====================

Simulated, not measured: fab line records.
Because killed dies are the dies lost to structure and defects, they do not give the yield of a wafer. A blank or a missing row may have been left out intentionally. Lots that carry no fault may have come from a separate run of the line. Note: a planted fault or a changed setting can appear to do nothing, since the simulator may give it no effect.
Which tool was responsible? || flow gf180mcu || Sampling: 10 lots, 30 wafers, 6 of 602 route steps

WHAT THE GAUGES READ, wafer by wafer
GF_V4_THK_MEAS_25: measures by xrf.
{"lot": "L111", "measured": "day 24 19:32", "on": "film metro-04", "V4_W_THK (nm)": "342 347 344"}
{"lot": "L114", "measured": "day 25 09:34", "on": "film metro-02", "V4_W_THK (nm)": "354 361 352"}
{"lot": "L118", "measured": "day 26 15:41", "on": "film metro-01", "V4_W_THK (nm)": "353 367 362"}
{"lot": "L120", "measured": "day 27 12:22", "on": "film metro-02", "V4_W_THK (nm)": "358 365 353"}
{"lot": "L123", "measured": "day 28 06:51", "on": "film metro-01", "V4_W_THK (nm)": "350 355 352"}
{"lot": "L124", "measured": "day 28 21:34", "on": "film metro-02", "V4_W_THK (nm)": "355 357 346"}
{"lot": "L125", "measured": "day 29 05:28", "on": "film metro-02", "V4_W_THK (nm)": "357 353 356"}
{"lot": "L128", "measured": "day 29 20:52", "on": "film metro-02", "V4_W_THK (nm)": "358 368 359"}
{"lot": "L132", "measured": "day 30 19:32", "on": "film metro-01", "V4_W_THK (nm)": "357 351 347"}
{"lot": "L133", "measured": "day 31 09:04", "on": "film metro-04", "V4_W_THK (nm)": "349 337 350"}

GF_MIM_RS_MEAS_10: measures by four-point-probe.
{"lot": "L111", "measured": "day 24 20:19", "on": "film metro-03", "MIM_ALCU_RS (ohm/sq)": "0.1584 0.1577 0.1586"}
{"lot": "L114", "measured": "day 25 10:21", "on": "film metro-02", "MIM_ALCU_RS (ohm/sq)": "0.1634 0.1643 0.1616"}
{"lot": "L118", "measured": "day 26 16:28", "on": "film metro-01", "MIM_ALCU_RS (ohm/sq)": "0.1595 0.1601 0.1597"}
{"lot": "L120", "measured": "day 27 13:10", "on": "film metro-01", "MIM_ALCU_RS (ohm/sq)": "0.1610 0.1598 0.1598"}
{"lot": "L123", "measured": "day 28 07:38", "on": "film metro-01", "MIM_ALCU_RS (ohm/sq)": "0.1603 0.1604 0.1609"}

====================

▶ Required action: Taking the entries from their first line through the line with "Because killed dies", inclusive, restate each line word for word and give nothing else.

▶ Answer box:
Simulated, not measured: fab line records.
Because killed dies are the dies lost to structure and defects, they do not give the yield of a wafer. A blank or a missing row may have been left out intentionally. Lots that carry no fault may have come from a separate run of the line. Note: a planted fault or a changed setting can appear to do nothing, since the simulator may give it no effect.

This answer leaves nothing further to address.